• Brief: Starting at the first line of the data below, write out each line exactly until you reach the line containing "Each band's line", and include that line too.

BEGIN

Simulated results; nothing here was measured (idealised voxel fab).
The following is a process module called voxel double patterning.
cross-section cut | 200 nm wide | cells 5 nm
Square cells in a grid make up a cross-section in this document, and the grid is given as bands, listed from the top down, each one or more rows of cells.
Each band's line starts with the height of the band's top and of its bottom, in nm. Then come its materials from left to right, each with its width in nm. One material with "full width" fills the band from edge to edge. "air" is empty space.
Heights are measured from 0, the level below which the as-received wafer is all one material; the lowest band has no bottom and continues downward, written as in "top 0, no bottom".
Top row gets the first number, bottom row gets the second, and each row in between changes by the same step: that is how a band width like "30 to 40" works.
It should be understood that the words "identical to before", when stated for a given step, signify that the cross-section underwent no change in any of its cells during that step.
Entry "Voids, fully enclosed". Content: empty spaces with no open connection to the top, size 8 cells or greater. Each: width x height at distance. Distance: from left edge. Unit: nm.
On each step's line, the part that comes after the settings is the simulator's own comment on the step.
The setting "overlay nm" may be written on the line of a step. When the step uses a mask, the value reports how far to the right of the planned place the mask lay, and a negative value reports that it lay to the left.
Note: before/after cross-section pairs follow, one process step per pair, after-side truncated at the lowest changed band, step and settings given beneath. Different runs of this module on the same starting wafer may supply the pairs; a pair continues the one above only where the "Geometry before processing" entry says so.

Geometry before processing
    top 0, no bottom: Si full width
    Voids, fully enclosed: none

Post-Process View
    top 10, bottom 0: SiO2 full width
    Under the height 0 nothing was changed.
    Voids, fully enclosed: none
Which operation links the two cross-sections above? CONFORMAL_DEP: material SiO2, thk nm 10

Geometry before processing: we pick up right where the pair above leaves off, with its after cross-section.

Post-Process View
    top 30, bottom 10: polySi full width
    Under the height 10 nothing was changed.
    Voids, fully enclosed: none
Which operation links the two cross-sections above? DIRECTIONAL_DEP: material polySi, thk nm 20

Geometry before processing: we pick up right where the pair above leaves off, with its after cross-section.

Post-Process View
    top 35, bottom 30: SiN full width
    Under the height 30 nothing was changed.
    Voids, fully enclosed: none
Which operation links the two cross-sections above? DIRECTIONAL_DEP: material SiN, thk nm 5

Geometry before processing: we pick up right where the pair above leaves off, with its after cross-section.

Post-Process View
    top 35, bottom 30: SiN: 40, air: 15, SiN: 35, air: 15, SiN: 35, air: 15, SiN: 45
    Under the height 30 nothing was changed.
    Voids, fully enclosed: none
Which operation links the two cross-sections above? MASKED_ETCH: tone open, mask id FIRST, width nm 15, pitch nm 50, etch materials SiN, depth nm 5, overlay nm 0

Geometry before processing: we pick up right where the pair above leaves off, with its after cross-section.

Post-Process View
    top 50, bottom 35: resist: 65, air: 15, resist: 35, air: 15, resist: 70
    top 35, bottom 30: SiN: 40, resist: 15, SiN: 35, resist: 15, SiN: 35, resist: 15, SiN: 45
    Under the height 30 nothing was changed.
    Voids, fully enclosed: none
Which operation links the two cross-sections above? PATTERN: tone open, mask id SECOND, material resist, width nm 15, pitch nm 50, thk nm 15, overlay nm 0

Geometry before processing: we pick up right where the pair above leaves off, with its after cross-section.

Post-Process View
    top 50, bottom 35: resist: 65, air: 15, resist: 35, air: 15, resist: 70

END

• Written reply:
Simulated results; nothing here was measured (idealised voxel fab).
The following is a process module called voxel double patterning.
cross-section cut | 200 nm wide | cells 5 nm
Square cells in a grid make up a cross-section in this document, and the grid is given as bands, listed from the top down, each one or more rows of cells.
Each band's line starts with the height of the band's top and of its bottom, in nm. Then come its materials from left to right, each with its width in nm. One material with "full width" fills the band from edge to edge. "air" is empty space.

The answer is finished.